GIVEN RECORDS Start Marker

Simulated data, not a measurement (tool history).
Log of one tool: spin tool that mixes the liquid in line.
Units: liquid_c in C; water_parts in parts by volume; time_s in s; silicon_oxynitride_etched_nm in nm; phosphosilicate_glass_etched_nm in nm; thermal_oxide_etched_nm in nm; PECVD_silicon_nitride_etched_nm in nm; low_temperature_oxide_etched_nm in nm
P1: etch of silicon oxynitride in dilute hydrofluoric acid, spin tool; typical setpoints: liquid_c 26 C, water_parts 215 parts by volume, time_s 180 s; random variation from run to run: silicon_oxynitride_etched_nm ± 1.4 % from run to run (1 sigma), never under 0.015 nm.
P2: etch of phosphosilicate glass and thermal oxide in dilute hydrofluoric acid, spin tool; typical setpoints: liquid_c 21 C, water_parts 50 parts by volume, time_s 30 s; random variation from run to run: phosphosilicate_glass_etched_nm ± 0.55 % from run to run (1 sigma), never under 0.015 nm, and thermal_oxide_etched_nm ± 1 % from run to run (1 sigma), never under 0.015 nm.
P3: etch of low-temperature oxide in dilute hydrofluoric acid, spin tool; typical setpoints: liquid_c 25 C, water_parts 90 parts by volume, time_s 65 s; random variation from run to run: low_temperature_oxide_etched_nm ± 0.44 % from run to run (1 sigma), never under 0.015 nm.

GIVEN RECORDS End Marker

> ASSIGNMENT:
Of the lines above, retype only those from the line containing "Log of one tool: spin" through the line containing "P1: etch of", including both, exactly.

> WORKED SOLUTION:
Log of one tool: spin tool that mixes the liquid in line.
Units: liquid_c in C; water_parts in parts by volume; time_s in s; silicon_oxynitride_etched_nm in nm; phosphosilicate_glass_etched_nm in nm; thermal_oxide_etched_nm in nm; PECVD_silicon_nitride_etched_nm in nm; low_temperature_oxide_etched_nm in nm
P1: etch of silicon oxynitride in dilute hydrofluoric acid, spin tool; typical setpoints: liquid_c 26 C, water_parts 215 parts by volume, time_s 180 s; random variation from run to run: silicon_oxynitride_etched_nm ± 1.4 % from run to run (1 sigma), never under 0.015 nm.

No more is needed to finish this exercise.